_____

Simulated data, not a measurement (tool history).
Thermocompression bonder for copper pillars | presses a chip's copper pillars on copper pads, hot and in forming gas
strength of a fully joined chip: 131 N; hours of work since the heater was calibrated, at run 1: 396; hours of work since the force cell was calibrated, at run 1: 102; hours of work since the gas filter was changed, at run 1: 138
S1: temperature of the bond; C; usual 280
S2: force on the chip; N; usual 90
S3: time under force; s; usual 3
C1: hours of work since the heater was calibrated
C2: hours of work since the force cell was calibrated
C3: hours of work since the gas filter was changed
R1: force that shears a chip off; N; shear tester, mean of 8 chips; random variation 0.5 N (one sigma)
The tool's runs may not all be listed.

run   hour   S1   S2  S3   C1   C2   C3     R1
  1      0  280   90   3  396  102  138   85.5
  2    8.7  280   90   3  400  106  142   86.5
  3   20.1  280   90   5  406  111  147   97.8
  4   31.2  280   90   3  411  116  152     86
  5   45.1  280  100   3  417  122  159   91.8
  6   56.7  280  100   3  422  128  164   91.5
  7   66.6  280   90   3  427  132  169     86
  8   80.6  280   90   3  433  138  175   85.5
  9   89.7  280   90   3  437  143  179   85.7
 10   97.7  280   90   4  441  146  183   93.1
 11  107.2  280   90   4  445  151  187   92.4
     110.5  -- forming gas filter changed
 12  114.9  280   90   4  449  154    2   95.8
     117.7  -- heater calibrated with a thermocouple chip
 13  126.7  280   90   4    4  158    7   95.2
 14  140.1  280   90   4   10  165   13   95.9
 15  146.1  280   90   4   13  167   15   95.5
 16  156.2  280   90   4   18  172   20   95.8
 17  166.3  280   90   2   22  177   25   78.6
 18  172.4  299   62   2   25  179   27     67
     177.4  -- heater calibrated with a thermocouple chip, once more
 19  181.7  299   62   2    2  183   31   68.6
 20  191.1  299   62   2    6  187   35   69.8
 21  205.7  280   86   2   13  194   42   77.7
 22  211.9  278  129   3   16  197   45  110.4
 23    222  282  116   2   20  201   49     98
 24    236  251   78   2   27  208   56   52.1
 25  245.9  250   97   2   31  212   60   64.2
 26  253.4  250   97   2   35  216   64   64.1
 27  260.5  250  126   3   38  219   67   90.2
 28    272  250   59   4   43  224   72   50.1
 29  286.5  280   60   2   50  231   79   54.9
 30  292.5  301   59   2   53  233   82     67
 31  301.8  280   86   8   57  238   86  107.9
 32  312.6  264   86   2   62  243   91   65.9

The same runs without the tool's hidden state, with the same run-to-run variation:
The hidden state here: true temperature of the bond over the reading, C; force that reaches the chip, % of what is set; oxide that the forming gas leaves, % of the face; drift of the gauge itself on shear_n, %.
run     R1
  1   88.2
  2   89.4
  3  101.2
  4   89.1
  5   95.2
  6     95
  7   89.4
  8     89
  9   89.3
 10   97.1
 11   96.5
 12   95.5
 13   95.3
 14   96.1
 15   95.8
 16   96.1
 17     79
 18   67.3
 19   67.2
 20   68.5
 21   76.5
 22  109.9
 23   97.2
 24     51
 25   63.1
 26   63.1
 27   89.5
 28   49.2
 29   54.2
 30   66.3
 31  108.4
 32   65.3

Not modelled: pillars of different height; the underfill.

_____

• [Assigned task]: Repeat only what lies between the first line of the data and the line containing "C3: hours of", both of those lines included, exactly as it stands.

• [Exercise result]:
Simulated data, not a measurement (tool history).
Thermocompression bonder for copper pillars | presses a chip's copper pillars on copper pads, hot and in forming gas
strength of a fully joined chip: 131 N; hours of work since the heater was calibrated, at run 1: 396; hours of work since the force cell was calibrated, at run 1: 102; hours of work since the gas filter was changed, at run 1: 138
S1: temperature of the bond; C; usual 280
S2: force on the chip; N; usual 90
S3: time under force; s; usual 3
C1: hours of work since the heater was calibrated
C2: hours of work since the force cell was calibrated
C3: hours of work since the gas filter was changed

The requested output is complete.